[GIVEN RECORDS]
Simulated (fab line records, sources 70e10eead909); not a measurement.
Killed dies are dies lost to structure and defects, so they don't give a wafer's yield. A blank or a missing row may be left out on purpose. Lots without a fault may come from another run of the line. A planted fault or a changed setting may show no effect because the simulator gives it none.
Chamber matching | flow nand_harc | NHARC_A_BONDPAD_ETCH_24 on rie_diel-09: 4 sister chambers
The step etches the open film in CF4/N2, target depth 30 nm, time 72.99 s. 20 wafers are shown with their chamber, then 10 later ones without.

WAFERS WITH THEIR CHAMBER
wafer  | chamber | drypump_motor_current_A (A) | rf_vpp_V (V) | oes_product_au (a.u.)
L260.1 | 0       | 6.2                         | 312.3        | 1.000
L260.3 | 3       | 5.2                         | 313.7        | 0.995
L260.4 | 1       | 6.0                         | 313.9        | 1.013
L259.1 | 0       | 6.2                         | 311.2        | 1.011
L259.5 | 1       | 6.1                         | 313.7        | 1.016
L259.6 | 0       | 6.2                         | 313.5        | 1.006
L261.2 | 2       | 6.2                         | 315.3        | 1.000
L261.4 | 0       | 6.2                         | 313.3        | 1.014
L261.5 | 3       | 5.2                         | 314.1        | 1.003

[WORK ITEM] In the data above, find the line that contains "The step etches", then reproduce exactly every line from the first line through that line.

[ANSWER SPACE]
Simulated (fab line records, sources 70e10eead909); not a measurement.
Killed dies are dies lost to structure and defects, so they don't give a wafer's yield. A blank or a missing row may be left out on purpose. Lots without a fault may come from another run of the line. A planted fault or a changed setting may show no effect because the simulator gives it none.
Chamber matching | flow nand_harc | NHARC_A_BONDPAD_ETCH_24 on rie_diel-09: 4 sister chambers
The step etches the open film in CF4/N2, target depth 30 nm, time 72.99 s. 20 wafers are shown with their chamber, then 10 later ones without.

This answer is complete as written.